**GIVEN RECORDS:**
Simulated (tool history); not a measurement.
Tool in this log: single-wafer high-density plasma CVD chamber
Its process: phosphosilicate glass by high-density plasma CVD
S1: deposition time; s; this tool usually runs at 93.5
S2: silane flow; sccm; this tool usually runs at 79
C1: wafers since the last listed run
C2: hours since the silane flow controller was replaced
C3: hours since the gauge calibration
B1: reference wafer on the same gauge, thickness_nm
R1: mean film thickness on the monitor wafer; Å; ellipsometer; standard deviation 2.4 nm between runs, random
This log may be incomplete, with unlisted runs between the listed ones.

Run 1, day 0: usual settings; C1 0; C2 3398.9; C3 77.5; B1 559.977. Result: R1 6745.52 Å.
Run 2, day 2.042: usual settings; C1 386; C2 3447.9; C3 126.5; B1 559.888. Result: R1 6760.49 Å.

**BRIEF:** Going down from the first line of the entries above, restate each line word for word until the line holding "S1: deposition time;" is done.

**WORKED SOLUTION:**
Simulated (tool history); not a measurement.
Tool in this log: single-wafer high-density plasma CVD chamber
Its process: phosphosilicate glass by high-density plasma CVD
S1: deposition time; s; this tool usually runs at 93.5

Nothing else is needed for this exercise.